**Assigned task:**
A complete, unaltered copy of the listing is needed. Write it out.

**Given records:**
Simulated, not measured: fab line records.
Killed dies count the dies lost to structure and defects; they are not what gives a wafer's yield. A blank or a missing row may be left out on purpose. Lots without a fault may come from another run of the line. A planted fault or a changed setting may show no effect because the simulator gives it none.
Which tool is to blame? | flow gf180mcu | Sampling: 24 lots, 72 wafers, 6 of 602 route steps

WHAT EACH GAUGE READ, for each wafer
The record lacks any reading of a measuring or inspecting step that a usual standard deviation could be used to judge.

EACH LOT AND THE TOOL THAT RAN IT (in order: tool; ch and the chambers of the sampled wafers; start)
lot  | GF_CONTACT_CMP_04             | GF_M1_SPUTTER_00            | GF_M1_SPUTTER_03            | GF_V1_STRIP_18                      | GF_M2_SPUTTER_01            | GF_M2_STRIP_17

**Response area:**
Simulated, not measured: fab line records.
Killed dies count the dies lost to structure and defects; they are not what gives a wafer's yield. A blank or a missing row may be left out on purpose. Lots without a fault may come from another run of the line. A planted fault or a changed setting may show no effect because the simulator gives it none.
Which tool is to blame? | flow gf180mcu | Sampling: 24 lots, 72 wafers, 6 of 602 route steps

WHAT EACH GAUGE READ, for each wafer
The record lacks any reading of a measuring or inspecting step that a usual standard deviation could be used to judge.

EACH LOT AND THE TOOL THAT RAN IT (in order: tool; ch and the chambers of the sampled wafers; start)
lot  | GF_CONTACT_CMP_04             | GF_M1_SPUTTER_00            | GF_M1_SPUTTER_03            | GF_V1_STRIP_18                      | GF_M2_SPUTTER_01            | GF_M2_STRIP_17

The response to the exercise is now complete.